[Data for review]
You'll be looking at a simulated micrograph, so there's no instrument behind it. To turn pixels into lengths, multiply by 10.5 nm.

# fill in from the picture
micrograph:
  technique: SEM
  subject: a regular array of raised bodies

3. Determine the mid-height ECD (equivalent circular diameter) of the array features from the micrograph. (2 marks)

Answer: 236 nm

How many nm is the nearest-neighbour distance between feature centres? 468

[Work order]
Word for word, restate the lines above from the line containing "subject: a regular array of raised bodies" through the line containing "Answer: 236 nm", with both included and nothing else.

[Exercise result]
  subject: a regular array of raised bodies

3. Determine the mid-height ECD (equivalent circular diameter) of the array features from the micrograph. (2 marks)

Answer: 236 nm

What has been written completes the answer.